— EXERCISE —
Transcribe the full listing below exactly.

— DATASET EXTRACT —
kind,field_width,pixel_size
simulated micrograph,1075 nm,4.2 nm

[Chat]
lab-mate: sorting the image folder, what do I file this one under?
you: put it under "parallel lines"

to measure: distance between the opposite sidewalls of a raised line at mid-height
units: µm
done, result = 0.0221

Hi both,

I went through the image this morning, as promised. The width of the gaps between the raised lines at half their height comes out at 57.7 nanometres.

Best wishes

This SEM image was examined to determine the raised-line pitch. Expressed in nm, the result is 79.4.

— YOUR SOLUTION —
kind,field_width,pixel_size
simulated micrograph,1075 nm,4.2 nm

[Chat]
lab-mate: sorting the image folder, what do I file this one under?
you: put it under "parallel lines"

to measure: distance between the opposite sidewalls of a raised line at mid-height
units: µm
done, result = 0.0221

Hi both,

I went through the image this morning, as promised. The width of the gaps between the raised lines at half their height comes out at 57.7 nanometres.

Best wishes

This SEM image was examined to determine the raised-line pitch. Expressed in nm, the result is 79.4.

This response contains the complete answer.